Raw data:

== == ==

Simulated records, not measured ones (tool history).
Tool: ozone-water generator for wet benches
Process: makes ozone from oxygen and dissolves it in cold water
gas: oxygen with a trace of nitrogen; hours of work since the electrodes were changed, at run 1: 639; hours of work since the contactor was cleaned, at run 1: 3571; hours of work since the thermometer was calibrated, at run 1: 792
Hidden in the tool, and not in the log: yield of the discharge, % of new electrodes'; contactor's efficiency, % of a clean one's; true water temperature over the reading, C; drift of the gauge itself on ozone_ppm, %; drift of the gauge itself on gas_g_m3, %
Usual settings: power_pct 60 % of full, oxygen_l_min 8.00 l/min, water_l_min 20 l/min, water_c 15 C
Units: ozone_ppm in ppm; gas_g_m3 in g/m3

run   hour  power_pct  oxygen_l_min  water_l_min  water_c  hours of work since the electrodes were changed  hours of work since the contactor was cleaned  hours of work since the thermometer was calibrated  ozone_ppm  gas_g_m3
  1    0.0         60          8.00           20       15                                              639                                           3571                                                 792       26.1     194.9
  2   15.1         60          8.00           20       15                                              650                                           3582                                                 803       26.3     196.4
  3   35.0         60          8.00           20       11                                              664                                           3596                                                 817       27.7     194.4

== == ==

Exercise: Each line in the data is to be written out precisely.

Answer area:
Simulated records, not measured ones (tool history).
Tool: ozone-water generator for wet benches
Process: makes ozone from oxygen and dissolves it in cold water
gas: oxygen with a trace of nitrogen; hours of work since the electrodes were changed, at run 1: 639; hours of work since the contactor was cleaned, at run 1: 3571; hours of work since the thermometer was calibrated, at run 1: 792
Hidden in the tool, and not in the log: yield of the discharge, % of new electrodes'; contactor's efficiency, % of a clean one's; true water temperature over the reading, C; drift of the gauge itself on ozone_ppm, %; drift of the gauge itself on gas_g_m3, %
Usual settings: power_pct 60 % of full, oxygen_l_min 8.00 l/min, water_l_min 20 l/min, water_c 15 C
Units: ozone_ppm in ppm; gas_g_m3 in g/m3

run   hour  power_pct  oxygen_l_min  water_l_min  water_c  hours of work since the electrodes were changed  hours of work since the contactor was cleaned  hours of work since the thermometer was calibrated  ozone_ppm  gas_g_m3
  1    0.0         60          8.00           20       15                                              639                                           3571                                                 792       26.1     194.9
  2   15.1         60          8.00           20       15                                              650                                           3582                                                 803       26.3     196.4
  3   35.0         60          8.00           20       11                                              664                                           3596                                                 817       27.7     194.4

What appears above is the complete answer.